.....

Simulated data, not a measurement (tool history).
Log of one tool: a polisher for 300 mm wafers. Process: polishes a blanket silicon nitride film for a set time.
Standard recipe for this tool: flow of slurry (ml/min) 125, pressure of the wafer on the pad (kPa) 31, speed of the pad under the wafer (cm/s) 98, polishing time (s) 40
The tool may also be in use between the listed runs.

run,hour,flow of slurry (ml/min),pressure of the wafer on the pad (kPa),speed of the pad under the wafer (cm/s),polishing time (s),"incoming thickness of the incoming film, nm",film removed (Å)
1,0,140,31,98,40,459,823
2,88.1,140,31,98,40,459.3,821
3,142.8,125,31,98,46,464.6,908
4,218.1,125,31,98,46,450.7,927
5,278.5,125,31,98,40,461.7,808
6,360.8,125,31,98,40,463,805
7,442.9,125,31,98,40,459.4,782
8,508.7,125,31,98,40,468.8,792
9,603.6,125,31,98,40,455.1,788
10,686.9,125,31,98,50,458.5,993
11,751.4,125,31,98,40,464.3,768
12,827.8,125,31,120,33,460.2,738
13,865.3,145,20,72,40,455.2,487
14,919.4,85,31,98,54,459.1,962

.....

== Work item ==
Copy every line of the material exactly, keeping all of it.

== Exercise output ==
Simulated data, not a measurement (tool history).
Log of one tool: a polisher for 300 mm wafers. Process: polishes a blanket silicon nitride film for a set time.
Standard recipe for this tool: flow of slurry (ml/min) 125, pressure of the wafer on the pad (kPa) 31, speed of the pad under the wafer (cm/s) 98, polishing time (s) 40
The tool may also be in use between the listed runs.

run,hour,flow of slurry (ml/min),pressure of the wafer on the pad (kPa),speed of the pad under the wafer (cm/s),polishing time (s),"incoming thickness of the incoming film, nm",film removed (Å)
1,0,140,31,98,40,459,823
2,88.1,140,31,98,40,459.3,821
3,142.8,125,31,98,46,464.6,908
4,218.1,125,31,98,46,450.7,927
5,278.5,125,31,98,40,461.7,808
6,360.8,125,31,98,40,463,805
7,442.9,125,31,98,40,459.4,782
8,508.7,125,31,98,40,468.8,792
9,603.6,125,31,98,40,455.1,788
10,686.9,125,31,98,50,458.5,993
11,751.4,125,31,98,40,464.3,768
12,827.8,125,31,120,33,460.2,738
13,865.3,145,20,72,40,455.2,487
14,919.4,85,31,98,54,459.1,962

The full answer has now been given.